▶ Exercise
Given the listing below, write out exactly the lines starting with the line that has "chamber 1: 6.500" and going on through the line that has "chamber 3: 1.00450", both kept.

**** Exercise data ****

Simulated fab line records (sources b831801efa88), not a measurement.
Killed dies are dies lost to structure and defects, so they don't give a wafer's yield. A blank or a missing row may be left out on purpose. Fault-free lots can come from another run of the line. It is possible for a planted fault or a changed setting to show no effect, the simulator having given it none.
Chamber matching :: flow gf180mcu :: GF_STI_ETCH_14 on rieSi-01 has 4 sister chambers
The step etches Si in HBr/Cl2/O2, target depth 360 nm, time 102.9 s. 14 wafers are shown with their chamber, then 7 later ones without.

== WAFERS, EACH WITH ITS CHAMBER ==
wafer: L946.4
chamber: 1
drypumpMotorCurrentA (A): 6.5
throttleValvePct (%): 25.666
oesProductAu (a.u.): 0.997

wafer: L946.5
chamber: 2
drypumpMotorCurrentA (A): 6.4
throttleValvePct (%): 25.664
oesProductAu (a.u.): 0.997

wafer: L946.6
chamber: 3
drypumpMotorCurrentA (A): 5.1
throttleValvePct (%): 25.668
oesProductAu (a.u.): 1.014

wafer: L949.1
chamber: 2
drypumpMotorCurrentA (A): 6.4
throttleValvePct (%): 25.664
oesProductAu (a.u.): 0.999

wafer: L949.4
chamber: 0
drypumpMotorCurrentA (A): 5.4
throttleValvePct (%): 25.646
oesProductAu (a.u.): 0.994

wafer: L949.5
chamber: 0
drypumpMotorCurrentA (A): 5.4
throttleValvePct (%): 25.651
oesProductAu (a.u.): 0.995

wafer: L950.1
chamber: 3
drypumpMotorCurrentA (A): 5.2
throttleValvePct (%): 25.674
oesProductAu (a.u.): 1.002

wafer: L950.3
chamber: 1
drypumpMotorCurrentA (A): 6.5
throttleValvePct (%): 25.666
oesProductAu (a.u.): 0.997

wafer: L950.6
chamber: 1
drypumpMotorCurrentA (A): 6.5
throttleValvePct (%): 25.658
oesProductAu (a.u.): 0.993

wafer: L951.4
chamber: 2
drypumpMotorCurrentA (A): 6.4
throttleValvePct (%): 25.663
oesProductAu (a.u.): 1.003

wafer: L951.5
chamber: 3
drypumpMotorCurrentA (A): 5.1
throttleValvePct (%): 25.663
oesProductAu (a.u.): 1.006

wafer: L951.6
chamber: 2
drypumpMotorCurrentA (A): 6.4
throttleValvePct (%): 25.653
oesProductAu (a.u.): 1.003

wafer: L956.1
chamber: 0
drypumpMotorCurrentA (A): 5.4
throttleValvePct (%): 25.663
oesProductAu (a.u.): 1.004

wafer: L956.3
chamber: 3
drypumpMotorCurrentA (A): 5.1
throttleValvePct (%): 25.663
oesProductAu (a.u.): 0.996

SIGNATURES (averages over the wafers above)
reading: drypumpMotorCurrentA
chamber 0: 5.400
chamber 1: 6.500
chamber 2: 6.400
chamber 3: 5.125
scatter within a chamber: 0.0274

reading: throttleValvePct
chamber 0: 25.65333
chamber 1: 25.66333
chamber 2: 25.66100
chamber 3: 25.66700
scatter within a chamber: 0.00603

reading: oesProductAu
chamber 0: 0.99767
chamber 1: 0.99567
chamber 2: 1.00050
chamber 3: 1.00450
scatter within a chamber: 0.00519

****

▶ Solution
chamber 1: 6.500
chamber 2: 6.400
chamber 3: 5.125
scatter within a chamber: 0.0274

reading: throttleValvePct
chamber 0: 25.65333
chamber 1: 25.66333
chamber 2: 25.66100
chamber 3: 25.66700
scatter within a chamber: 0.00603

reading: oesProductAu
chamber 0: 0.99767
chamber 1: 0.99567
chamber 2: 1.00050
chamber 3: 1.00450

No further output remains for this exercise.